#####
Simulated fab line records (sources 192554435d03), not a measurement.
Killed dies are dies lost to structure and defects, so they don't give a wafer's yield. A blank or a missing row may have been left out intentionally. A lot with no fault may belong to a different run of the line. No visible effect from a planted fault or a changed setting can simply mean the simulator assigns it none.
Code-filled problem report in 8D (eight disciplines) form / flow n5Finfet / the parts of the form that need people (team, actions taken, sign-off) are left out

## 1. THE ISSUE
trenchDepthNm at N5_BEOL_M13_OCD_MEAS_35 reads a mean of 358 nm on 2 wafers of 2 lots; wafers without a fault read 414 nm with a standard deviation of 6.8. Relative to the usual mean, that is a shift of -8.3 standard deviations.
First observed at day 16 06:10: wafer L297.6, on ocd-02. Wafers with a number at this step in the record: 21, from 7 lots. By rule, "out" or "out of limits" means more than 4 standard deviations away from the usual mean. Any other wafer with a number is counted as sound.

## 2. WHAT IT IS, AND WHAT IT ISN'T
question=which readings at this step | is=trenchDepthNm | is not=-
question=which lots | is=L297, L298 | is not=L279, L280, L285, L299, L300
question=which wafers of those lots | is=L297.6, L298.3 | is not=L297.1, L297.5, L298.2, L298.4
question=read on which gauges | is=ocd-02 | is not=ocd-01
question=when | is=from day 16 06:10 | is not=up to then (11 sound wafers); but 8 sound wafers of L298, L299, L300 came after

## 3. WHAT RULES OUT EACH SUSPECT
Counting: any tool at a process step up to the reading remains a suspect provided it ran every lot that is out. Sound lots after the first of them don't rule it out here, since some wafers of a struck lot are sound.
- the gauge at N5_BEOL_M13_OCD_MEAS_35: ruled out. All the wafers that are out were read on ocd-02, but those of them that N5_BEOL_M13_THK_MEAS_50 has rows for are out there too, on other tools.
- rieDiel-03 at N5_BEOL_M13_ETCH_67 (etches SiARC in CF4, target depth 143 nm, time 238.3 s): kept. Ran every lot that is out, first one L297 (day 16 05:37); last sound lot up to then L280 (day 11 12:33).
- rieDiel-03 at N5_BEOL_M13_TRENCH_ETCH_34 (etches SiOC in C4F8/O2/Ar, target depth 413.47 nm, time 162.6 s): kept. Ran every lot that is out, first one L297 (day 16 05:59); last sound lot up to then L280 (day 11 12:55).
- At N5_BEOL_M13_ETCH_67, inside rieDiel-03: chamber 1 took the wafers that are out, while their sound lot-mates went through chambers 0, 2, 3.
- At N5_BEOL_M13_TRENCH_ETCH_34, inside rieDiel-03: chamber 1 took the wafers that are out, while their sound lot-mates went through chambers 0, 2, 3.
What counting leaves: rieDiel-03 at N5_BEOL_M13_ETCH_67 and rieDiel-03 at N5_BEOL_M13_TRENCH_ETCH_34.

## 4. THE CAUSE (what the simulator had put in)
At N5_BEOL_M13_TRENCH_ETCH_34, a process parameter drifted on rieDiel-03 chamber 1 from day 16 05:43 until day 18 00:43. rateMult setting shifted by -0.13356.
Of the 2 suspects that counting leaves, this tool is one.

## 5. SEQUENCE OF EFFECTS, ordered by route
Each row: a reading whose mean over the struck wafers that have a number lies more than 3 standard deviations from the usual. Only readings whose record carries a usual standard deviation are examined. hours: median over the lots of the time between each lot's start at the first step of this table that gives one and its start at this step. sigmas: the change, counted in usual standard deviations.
#####

* **Work item**
Could you restate word for word the lines above, from the one that contains "Code-filled problem report" through the one that contains "## 1. THE ISSUE", and no others?

* **Your solution**
Code-filled problem report in 8D (eight disciplines) form / flow n5Finfet / the parts of the form that need people (team, actions taken, sign-off) are left out

## 1. THE ISSUE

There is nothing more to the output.